WORK INSTRUCTION >> After finding the line containing "-0.089 | -3.7" below, please output that line and each following one through the line containing "Later measuring or", exactly as written.

···

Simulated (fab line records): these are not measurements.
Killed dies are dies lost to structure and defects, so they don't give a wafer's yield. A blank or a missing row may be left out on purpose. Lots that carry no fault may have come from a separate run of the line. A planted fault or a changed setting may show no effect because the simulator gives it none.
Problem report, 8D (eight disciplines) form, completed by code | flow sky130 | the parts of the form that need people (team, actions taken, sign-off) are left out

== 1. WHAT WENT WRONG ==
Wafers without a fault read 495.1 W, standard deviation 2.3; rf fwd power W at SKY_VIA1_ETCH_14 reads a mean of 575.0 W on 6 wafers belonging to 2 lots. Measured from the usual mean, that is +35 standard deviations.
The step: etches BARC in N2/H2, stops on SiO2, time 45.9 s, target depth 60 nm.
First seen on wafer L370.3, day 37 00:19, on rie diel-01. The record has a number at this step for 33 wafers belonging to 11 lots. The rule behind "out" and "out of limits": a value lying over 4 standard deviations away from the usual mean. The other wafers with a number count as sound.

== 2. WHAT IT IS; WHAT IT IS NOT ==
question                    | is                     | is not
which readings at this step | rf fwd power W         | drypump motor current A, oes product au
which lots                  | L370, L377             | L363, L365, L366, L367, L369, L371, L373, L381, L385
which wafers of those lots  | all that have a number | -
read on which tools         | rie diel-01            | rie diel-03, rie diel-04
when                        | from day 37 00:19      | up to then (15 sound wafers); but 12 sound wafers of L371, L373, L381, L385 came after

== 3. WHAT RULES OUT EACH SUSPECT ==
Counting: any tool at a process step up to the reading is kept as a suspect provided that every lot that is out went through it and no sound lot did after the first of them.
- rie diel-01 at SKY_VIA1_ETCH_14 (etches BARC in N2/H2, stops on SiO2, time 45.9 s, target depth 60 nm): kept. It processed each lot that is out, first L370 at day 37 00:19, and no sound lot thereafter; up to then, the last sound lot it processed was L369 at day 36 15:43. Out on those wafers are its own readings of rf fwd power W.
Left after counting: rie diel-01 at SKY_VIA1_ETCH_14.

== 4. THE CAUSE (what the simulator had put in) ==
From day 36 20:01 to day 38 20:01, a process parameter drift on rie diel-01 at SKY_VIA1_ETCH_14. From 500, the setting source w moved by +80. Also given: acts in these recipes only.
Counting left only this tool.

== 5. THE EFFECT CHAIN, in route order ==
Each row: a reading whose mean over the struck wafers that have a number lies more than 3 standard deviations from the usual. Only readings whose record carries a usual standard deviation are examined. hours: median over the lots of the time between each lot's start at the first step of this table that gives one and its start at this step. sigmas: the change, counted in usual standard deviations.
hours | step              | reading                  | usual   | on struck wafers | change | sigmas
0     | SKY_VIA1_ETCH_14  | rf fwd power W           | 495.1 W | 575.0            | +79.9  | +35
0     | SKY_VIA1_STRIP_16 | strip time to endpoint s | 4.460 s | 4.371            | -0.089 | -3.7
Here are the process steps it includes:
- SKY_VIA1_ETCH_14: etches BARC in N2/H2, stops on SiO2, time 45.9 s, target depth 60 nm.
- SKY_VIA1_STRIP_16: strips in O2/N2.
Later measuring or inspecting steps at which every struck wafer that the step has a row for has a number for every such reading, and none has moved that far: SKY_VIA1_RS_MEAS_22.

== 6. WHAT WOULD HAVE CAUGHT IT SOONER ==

···

EXPECTED ANSWER >>
0     | SKY_VIA1_STRIP_16 | strip time to endpoint s | 4.460 s | 4.371            | -0.089 | -3.7
Here are the process steps it includes:
- SKY_VIA1_ETCH_14: etches BARC in N2/H2, stops on SiO2, time 45.9 s, target depth 60 nm.
- SKY_VIA1_STRIP_16: strips in O2/N2.
Later measuring or inspecting steps at which every struck wafer that the step has a row for has a number for every such reading, and none has moved that far: SKY_VIA1_RS_MEAS_22.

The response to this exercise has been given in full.